===== RECORDS PROVIDED
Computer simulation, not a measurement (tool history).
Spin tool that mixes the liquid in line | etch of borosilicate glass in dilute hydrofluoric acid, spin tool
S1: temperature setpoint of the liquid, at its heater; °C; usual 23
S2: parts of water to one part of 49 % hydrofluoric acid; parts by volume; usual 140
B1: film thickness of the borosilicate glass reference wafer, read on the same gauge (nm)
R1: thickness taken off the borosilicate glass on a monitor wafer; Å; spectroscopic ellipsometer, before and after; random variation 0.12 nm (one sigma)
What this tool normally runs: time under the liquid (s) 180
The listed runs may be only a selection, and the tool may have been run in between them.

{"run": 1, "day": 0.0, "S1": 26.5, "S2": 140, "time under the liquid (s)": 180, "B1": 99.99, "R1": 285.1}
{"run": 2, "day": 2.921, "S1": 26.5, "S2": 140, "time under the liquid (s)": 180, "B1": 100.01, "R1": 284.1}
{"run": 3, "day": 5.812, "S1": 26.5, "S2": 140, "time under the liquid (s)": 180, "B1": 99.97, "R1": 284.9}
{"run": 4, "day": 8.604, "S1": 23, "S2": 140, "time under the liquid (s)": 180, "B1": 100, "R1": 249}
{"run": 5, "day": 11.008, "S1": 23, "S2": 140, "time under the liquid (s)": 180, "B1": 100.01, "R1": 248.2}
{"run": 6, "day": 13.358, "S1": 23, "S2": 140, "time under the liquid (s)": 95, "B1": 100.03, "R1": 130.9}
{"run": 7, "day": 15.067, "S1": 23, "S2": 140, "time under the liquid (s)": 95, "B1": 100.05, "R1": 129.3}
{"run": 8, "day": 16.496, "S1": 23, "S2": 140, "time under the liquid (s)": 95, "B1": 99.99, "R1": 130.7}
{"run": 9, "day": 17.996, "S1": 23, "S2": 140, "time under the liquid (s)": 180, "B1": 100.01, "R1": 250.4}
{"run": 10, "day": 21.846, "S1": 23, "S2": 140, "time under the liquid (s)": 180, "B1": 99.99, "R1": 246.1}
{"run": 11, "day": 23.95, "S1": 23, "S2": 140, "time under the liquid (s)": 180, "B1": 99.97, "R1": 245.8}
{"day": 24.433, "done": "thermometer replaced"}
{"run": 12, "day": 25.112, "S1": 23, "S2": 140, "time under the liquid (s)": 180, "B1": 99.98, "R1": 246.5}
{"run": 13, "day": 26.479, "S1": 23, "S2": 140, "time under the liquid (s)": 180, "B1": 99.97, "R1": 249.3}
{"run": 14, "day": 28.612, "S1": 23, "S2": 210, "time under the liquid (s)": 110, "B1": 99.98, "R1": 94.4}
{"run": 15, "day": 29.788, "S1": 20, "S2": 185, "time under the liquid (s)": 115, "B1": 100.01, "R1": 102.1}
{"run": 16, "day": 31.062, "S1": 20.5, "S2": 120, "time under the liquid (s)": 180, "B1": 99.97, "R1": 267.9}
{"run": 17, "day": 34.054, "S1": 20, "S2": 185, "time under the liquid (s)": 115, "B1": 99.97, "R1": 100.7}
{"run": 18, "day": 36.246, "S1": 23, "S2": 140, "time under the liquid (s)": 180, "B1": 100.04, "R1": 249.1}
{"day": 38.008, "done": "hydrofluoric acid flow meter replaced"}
==========

__WORK ORDER__
Please retype the data exactly as it stands, from its first line down to the line that contains "B1: film thickness", then stop.

__YOUR RESPONSE__
Computer simulation, not a measurement (tool history).
Spin tool that mixes the liquid in line | etch of borosilicate glass in dilute hydrofluoric acid, spin tool
S1: temperature setpoint of the liquid, at its heater; °C; usual 23
S2: parts of water to one part of 49 % hydrofluoric acid; parts by volume; usual 140
B1: film thickness of the borosilicate glass reference wafer, read on the same gauge (nm)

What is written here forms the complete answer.